** Material provided follows **

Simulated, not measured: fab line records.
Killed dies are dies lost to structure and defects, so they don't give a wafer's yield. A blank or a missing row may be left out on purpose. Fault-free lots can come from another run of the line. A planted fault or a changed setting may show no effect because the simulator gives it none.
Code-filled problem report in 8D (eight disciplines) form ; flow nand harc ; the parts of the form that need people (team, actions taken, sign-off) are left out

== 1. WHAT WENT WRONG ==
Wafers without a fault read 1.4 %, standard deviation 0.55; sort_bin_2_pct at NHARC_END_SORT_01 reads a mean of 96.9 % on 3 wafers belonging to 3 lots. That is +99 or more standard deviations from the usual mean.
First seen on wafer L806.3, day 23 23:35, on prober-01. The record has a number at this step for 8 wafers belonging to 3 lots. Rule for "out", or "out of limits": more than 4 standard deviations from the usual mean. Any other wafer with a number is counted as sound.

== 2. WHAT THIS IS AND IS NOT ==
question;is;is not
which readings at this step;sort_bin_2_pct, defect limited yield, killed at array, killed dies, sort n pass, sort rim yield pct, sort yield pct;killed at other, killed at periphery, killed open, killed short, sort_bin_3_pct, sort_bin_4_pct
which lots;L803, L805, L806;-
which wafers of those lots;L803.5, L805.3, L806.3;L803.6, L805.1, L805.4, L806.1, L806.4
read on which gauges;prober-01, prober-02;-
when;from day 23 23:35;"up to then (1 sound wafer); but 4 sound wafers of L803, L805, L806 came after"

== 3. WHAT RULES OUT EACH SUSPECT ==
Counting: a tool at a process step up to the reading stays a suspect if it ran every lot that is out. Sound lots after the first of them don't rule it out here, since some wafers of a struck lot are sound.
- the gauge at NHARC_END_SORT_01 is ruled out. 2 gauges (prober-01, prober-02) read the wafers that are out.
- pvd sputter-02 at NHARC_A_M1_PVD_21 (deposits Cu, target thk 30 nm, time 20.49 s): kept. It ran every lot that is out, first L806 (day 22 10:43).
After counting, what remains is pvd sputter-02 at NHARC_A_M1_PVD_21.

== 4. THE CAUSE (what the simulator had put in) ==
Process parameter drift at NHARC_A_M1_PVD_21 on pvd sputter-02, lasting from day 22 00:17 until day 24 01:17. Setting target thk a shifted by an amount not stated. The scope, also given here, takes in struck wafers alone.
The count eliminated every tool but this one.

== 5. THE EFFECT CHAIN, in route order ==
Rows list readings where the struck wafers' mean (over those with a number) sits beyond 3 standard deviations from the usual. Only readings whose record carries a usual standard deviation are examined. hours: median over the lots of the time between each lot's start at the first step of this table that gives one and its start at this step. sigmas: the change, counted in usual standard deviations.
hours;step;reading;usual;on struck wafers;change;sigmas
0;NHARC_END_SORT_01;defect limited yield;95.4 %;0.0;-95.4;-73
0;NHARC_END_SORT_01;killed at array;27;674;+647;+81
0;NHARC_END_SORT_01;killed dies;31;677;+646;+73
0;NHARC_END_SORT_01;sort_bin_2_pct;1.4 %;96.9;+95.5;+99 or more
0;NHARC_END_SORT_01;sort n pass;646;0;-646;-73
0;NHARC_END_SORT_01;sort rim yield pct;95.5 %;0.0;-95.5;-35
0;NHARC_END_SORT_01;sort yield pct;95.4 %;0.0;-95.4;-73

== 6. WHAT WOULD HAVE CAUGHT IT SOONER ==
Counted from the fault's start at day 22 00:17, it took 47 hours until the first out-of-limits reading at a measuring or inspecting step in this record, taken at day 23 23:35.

** End of Material provided **

### Work instruction
Taking the records from the top, repeat each line exactly until you have repeated the line that contains "Killed dies are".

### Answer area
Simulated, not measured: fab line records.
Killed dies are dies lost to structure and defects, so they don't give a wafer's yield. A blank or a missing row may be left out on purpose. Fault-free lots can come from another run of the line. A planted fault or a changed setting may show no effect because the simulator gives it none.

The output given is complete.